• Brief: The lines from the start of the data up to and including the one with "Section cut is" should be returned exactly, and nothing else.

• Provided material:
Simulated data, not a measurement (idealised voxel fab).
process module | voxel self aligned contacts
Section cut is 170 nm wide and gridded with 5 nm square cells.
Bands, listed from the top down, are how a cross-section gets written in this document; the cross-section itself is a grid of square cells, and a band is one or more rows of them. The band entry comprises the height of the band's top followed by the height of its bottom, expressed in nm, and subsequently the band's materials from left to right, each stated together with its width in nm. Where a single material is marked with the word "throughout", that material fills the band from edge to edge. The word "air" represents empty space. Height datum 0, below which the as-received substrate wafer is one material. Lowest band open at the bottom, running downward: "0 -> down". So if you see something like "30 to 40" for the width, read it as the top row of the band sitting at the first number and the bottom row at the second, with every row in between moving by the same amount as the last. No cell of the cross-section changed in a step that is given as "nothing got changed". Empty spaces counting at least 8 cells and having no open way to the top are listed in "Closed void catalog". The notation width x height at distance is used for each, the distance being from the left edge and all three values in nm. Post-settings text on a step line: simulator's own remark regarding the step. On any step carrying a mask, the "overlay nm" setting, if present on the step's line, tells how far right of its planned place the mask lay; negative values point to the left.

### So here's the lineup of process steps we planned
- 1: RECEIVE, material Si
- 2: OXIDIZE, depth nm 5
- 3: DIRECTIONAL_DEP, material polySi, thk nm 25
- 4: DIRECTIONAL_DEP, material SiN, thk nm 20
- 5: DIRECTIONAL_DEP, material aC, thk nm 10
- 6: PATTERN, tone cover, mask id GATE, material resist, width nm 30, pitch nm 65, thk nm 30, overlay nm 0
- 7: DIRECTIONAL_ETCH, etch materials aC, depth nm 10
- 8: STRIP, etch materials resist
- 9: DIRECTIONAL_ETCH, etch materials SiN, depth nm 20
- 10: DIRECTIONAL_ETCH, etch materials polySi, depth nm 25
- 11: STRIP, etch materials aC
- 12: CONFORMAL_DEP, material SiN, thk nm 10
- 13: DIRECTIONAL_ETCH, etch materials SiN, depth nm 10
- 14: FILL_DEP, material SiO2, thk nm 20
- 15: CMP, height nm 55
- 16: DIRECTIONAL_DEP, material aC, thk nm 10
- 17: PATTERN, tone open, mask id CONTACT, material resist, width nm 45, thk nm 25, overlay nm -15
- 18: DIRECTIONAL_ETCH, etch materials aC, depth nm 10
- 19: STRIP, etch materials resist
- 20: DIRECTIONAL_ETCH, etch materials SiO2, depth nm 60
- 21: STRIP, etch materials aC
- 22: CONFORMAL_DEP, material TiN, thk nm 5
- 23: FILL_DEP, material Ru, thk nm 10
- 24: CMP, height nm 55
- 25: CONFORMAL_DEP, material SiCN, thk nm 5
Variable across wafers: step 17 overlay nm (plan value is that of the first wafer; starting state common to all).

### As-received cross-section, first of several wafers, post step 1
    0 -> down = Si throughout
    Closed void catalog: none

• Exercise solution:
Simulated data, not a measurement (idealised voxel fab).
process module | voxel self aligned contacts
Section cut is 170 nm wide and gridded with 5 nm square cells.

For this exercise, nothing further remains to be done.